Data listing Block Start
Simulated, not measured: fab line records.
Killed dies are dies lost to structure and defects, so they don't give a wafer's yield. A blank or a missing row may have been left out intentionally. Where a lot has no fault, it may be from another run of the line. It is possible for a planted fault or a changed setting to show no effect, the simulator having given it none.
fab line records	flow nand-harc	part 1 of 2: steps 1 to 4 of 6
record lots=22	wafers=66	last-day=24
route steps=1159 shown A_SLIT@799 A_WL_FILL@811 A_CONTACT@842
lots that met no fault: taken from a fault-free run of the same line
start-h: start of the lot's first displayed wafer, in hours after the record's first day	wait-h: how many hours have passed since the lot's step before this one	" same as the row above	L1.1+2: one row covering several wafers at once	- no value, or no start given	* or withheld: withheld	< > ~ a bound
Data listing Block End

▶ _Work task_
Output the data exactly, so that every line matches the original.

▶ _Task answer_
Simulated, not measured: fab line records.
Killed dies are dies lost to structure and defects, so they don't give a wafer's yield. A blank or a missing row may have been left out intentionally. Where a lot has no fault, it may be from another run of the line. It is possible for a planted fault or a changed setting to show no effect, the simulator having given it none.
fab line records	flow nand-harc	part 1 of 2: steps 1 to 4 of 6
record lots=22	wafers=66	last-day=24
route steps=1159 shown A_SLIT@799 A_WL_FILL@811 A_CONTACT@842
lots that met no fault: taken from a fault-free run of the same line
start-h: start of the lot's first displayed wafer, in hours after the record's first day	wait-h: how many hours have passed since the lot's step before this one	" same as the row above	L1.1+2: one row covering several wafers at once	- no value, or no start given	* or withheld: withheld	< > ~ a bound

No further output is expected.